- Work order
What do the lines from the top of the data through the line with "10,CMP | height nm 45" say? Quote them exactly and include both ends.

- Available data
============
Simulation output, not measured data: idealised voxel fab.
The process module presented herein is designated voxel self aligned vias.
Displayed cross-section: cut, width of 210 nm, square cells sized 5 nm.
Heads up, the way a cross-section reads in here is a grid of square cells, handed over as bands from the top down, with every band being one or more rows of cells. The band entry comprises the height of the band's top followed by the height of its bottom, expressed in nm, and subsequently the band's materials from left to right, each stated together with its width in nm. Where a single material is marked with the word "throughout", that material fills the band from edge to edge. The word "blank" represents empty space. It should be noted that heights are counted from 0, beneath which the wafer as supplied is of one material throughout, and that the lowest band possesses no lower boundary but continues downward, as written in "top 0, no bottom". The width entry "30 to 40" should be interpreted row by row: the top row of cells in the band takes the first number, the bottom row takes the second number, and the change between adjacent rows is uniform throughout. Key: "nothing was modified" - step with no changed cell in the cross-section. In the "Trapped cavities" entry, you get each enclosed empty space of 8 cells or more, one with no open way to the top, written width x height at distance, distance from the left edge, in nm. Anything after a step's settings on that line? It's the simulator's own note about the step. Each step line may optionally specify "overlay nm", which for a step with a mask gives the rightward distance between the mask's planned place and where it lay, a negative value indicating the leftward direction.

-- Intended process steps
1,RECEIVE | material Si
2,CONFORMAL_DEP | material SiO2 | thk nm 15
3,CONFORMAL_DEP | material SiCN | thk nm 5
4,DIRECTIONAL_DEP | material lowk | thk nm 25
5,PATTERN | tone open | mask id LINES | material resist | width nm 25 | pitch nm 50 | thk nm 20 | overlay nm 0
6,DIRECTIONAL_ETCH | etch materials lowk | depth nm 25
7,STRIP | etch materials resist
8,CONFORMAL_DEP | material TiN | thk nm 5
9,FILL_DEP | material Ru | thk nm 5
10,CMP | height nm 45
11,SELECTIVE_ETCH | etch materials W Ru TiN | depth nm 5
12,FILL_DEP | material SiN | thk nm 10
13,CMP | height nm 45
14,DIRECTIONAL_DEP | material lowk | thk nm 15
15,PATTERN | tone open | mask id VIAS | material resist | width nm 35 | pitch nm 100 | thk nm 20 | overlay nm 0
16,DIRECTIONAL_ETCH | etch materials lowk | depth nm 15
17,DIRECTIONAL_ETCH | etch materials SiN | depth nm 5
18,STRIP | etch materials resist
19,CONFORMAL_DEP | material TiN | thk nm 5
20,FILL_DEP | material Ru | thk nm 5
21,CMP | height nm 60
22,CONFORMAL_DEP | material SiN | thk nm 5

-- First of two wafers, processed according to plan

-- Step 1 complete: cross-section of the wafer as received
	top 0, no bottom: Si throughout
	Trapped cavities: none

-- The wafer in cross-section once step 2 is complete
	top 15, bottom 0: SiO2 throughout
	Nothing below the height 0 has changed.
============

- Response box
Simulation output, not measured data: idealised voxel fab.
The process module presented herein is designated voxel self aligned vias.
Displayed cross-section: cut, width of 210 nm, square cells sized 5 nm.
Heads up, the way a cross-section reads in here is a grid of square cells, handed over as bands from the top down, with every band being one or more rows of cells. The band entry comprises the height of the band's top followed by the height of its bottom, expressed in nm, and subsequently the band's materials from left to right, each stated together with its width in nm. Where a single material is marked with the word "throughout", that material fills the band from edge to edge. The word "blank" represents empty space. It should be noted that heights are counted from 0, beneath which the wafer as supplied is of one material throughout, and that the lowest band possesses no lower boundary but continues downward, as written in "top 0, no bottom". The width entry "30 to 40" should be interpreted row by row: the top row of cells in the band takes the first number, the bottom row takes the second number, and the change between adjacent rows is uniform throughout. Key: "nothing was modified" - step with no changed cell in the cross-section. In the "Trapped cavities" entry, you get each enclosed empty space of 8 cells or more, one with no open way to the top, written width x height at distance, distance from the left edge, in nm. Anything after a step's settings on that line? It's the simulator's own note about the step. Each step line may optionally specify "overlay nm", which for a step with a mask gives the rightward distance between the mask's planned place and where it lay, a negative value indicating the leftward direction.

-- Intended process steps
1,RECEIVE | material Si
2,CONFORMAL_DEP | material SiO2 | thk nm 15
3,CONFORMAL_DEP | material SiCN | thk nm 5
4,DIRECTIONAL_DEP | material lowk | thk nm 25
5,PATTERN | tone open | mask id LINES | material resist | width nm 25 | pitch nm 50 | thk nm 20 | overlay nm 0
6,DIRECTIONAL_ETCH | etch materials lowk | depth nm 25
7,STRIP | etch materials resist
8,CONFORMAL_DEP | material TiN | thk nm 5
9,FILL_DEP | material Ru | thk nm 5
10,CMP | height nm 45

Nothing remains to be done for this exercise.